Assigned task –
Please copy exactly the lines that run from the start of the entries to the line containing "note on this", inclusive.

Dataset –
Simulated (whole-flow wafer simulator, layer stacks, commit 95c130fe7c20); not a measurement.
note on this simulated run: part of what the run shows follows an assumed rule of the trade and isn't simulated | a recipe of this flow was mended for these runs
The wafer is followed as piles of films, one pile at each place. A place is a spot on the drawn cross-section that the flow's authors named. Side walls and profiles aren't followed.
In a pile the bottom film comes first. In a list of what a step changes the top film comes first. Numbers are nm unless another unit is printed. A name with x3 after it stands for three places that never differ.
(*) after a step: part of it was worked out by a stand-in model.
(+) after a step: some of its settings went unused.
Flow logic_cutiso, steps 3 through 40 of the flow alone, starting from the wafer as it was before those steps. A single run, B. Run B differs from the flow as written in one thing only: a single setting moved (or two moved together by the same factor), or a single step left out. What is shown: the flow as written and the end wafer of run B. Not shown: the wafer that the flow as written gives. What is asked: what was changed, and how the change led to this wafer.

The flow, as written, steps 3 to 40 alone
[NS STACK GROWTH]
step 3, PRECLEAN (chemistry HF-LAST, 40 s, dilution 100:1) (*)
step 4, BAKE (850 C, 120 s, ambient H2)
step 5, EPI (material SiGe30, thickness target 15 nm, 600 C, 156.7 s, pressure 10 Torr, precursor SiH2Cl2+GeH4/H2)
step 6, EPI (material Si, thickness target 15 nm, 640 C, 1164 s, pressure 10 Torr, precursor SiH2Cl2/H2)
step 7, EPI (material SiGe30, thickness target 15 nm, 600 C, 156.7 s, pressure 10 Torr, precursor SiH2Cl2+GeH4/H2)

Task result –
Simulated (whole-flow wafer simulator, layer stacks, commit 95c130fe7c20); not a measurement.
note on this simulated run: part of what the run shows follows an assumed rule of the trade and isn't simulated | a recipe of this flow was mended for these runs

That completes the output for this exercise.